_Required action_:
Please give back word for word the lines below, from the first one through the one with "Step by step, how".

_Material supplied_:
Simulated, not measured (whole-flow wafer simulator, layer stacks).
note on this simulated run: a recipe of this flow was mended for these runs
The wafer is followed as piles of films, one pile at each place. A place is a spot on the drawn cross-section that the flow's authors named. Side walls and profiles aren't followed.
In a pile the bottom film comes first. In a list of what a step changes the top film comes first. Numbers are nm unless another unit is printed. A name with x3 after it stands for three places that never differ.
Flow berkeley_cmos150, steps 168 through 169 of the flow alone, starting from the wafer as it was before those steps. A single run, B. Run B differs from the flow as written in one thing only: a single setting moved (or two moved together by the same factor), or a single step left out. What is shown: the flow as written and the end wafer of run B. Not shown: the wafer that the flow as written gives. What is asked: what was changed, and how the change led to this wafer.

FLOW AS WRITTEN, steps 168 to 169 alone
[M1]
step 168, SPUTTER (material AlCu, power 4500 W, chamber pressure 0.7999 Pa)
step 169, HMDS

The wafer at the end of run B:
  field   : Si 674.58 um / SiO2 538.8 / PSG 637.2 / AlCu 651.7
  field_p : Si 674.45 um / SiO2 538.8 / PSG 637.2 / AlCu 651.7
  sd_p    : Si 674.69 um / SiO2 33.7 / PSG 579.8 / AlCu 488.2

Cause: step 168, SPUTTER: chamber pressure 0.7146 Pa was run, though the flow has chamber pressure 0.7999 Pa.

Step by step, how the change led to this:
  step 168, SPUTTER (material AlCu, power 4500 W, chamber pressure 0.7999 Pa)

_Task result_:
Simulated, not measured (whole-flow wafer simulator, layer stacks).
note on this simulated run: a recipe of this flow was mended for these runs
The wafer is followed as piles of films, one pile at each place. A place is a spot on the drawn cross-section that the flow's authors named. Side walls and profiles aren't followed.
In a pile the bottom film comes first. In a list of what a step changes the top film comes first. Numbers are nm unless another unit is printed. A name with x3 after it stands for three places that never differ.
Flow berkeley_cmos150, steps 168 through 169 of the flow alone, starting from the wafer as it was before those steps. A single run, B. Run B differs from the flow as written in one thing only: a single setting moved (or two moved together by the same factor), or a single step left out. What is shown: the flow as written and the end wafer of run B. Not shown: the wafer that the flow as written gives. What is asked: what was changed, and how the change led to this wafer.

FLOW AS WRITTEN, steps 168 to 169 alone
[M1]
step 168, SPUTTER (material AlCu, power 4500 W, chamber pressure 0.7999 Pa)
step 169, HMDS

The wafer at the end of run B:
  field   : Si 674.58 um / SiO2 538.8 / PSG 637.2 / AlCu 651.7
  field_p : Si 674.45 um / SiO2 538.8 / PSG 637.2 / AlCu 651.7
  sd_p    : Si 674.69 um / SiO2 33.7 / PSG 579.8 / AlCu 488.2

Cause: step 168, SPUTTER: chamber pressure 0.7146 Pa was run, though the flow has chamber pressure 0.7999 Pa.

Step by step, how the change led to this:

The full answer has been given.